RECORDS SHOWN Start Marker

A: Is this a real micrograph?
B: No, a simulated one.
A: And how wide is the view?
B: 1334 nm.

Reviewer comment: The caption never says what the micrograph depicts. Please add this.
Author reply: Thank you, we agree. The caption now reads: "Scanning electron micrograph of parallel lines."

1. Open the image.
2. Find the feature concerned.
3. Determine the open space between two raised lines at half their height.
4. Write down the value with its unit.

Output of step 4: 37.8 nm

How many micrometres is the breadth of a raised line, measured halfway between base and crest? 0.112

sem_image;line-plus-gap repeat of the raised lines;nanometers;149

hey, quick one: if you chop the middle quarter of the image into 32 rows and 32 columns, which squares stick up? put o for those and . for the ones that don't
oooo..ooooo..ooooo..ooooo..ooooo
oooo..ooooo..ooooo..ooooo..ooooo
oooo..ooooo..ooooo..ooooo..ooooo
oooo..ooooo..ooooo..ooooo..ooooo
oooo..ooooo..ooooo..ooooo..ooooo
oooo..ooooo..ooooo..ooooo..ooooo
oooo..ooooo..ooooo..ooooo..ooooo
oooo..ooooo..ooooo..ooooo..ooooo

RECORDS SHOWN End Marker

= WORK INSTRUCTION =
Retype the whole listing exactly.

= WRITTEN SOLUTION =
A: Is this a real micrograph?
B: No, a simulated one.
A: And how wide is the view?
B: 1334 nm.

Reviewer comment: The caption never says what the micrograph depicts. Please add this.
Author reply: Thank you, we agree. The caption now reads: "Scanning electron micrograph of parallel lines."

1. Open the image.
2. Find the feature concerned.
3. Determine the open space between two raised lines at half their height.
4. Write down the value with its unit.

Output of step 4: 37.8 nm

How many micrometres is the breadth of a raised line, measured halfway between base and crest? 0.112

sem_image;line-plus-gap repeat of the raised lines;nanometers;149

hey, quick one: if you chop the middle quarter of the image into 32 rows and 32 columns, which squares stick up? put o for those and . for the ones that don't
oooo..ooooo..ooooo..ooooo..ooooo
oooo..ooooo..ooooo..ooooo..ooooo
oooo..ooooo..ooooo..ooooo..ooooo
oooo..ooooo..ooooo..ooooo..ooooo
oooo..ooooo..ooooo..ooooo..ooooo
oooo..ooooo..ooooo..ooooo..ooooo
oooo..ooooo..ooooo..ooooo..ooooo
oooo..ooooo..ooooo..ooooo..ooooo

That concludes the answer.